-------------------------

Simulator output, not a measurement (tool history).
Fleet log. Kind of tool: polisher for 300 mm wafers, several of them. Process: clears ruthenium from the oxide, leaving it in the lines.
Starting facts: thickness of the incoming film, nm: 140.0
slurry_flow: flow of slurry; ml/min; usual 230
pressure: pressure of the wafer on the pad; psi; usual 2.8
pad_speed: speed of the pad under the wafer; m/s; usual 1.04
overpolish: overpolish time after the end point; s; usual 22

-------------------------

## Work instruction
Word for word, restate all of the entries.

## Exercise response
Simulator output, not a measurement (tool history).
Fleet log. Kind of tool: polisher for 300 mm wafers, several of them. Process: clears ruthenium from the oxide, leaving it in the lines.
Starting facts: thickness of the incoming film, nm: 140.0
slurry_flow: flow of slurry; ml/min; usual 230
pressure: pressure of the wafer on the pad; psi; usual 2.8
pad_speed: speed of the pad under the wafer; m/s; usual 1.04
overpolish: overpolish time after the end point; s; usual 22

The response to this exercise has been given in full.